——————
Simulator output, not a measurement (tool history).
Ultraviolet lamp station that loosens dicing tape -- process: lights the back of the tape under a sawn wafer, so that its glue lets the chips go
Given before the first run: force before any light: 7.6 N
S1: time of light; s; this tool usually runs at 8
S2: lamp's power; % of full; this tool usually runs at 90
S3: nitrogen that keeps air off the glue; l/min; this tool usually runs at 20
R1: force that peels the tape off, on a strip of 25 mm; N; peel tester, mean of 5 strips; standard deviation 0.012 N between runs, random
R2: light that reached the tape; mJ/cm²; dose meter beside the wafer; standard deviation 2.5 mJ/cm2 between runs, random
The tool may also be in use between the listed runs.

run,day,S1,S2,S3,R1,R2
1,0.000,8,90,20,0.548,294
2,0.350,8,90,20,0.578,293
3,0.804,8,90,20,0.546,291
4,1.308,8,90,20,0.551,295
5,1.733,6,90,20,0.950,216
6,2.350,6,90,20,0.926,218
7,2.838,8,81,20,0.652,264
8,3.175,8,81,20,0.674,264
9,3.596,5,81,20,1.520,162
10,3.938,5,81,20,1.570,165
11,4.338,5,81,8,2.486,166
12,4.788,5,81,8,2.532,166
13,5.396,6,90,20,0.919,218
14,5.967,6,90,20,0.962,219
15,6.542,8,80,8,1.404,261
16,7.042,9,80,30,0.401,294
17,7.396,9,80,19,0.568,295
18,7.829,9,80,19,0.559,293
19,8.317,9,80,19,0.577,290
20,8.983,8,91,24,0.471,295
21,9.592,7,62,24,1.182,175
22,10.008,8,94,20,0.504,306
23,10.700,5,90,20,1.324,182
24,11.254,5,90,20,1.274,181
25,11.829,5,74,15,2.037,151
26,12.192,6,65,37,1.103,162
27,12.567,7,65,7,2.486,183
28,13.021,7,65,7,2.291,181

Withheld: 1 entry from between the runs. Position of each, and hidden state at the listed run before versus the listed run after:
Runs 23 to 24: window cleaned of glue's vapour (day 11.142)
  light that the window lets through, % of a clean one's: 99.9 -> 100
——————

**ACTION ITEM**
Nothing beyond the lines from the start of the entries through the line with "S2: lamp's power;" should appear. Repeat those lines exactly, both ends included.

**TASK RESULT**
Simulator output, not a measurement (tool history).
Ultraviolet lamp station that loosens dicing tape -- process: lights the back of the tape under a sawn wafer, so that its glue lets the chips go
Given before the first run: force before any light: 7.6 N
S1: time of light; s; this tool usually runs at 8
S2: lamp's power; % of full; this tool usually runs at 90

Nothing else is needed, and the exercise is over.